— Brief —
A word-for-word transcription of the whole listing is required.

◇ ◇ ◇ ◇ ◇

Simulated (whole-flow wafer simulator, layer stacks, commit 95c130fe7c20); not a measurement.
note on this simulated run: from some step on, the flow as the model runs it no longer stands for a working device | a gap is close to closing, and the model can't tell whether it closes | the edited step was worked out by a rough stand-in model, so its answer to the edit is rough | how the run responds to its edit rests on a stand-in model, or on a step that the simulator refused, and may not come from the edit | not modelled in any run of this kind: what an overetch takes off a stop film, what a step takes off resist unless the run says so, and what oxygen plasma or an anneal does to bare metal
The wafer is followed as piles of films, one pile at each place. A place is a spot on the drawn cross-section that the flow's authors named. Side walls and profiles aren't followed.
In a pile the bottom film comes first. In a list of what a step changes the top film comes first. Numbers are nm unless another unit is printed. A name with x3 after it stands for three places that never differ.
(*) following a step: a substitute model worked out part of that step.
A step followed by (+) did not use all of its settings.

◇ ◇ ◇ ◇ ◇

— Your response —
Simulated (whole-flow wafer simulator, layer stacks, commit 95c130fe7c20); not a measurement.
note on this simulated run: from some step on, the flow as the model runs it no longer stands for a working device | a gap is close to closing, and the model can't tell whether it closes | the edited step was worked out by a rough stand-in model, so its answer to the edit is rough | how the run responds to its edit rests on a stand-in model, or on a step that the simulator refused, and may not come from the edit | not modelled in any run of this kind: what an overetch takes off a stop film, what a step takes off resist unless the run says so, and what oxygen plasma or an anneal does to bare metal
The wafer is followed as piles of films, one pile at each place. A place is a spot on the drawn cross-section that the flow's authors named. Side walls and profiles aren't followed.
In a pile the bottom film comes first. In a list of what a step changes the top film comes first. Numbers are nm unless another unit is printed. A name with x3 after it stands for three places that never differ.
(*) following a step: a substitute model worked out part of that step.
A step followed by (+) did not use all of its settings.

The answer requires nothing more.